(ENTRIES SHOWN Opens)

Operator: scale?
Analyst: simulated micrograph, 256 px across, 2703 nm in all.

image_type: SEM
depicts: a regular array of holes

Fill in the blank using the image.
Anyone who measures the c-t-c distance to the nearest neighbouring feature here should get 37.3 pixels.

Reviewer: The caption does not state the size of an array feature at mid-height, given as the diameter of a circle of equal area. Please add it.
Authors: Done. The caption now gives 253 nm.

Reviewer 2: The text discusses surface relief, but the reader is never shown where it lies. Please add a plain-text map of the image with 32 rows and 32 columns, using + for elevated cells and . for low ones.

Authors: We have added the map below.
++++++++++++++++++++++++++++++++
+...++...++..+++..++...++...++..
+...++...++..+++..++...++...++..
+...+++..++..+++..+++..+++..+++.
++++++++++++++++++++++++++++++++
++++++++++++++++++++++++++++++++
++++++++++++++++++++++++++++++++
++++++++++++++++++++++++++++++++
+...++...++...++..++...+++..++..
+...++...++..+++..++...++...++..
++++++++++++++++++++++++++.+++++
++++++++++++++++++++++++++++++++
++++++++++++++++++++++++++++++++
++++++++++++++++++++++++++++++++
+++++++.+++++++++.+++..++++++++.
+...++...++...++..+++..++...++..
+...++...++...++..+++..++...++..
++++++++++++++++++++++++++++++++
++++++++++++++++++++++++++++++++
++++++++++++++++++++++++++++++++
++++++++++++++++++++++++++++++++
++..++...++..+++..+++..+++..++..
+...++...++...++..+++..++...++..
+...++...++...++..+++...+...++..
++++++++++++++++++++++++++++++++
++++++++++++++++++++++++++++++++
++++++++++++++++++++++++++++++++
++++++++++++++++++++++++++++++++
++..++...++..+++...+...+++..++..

(ENTRIES SHOWN Closes)

### ACTION ITEM
All lines above between those holding "depicts: a regular array of holes" and "Anyone who measures", inclusive, must be set down unchanged, and no other line may be included.

### REPLY
depicts: a regular array of holes

Fill in the blank using the image.
Anyone who measures the c-t-c distance to the nearest neighbouring feature here should get 37.3 pixels.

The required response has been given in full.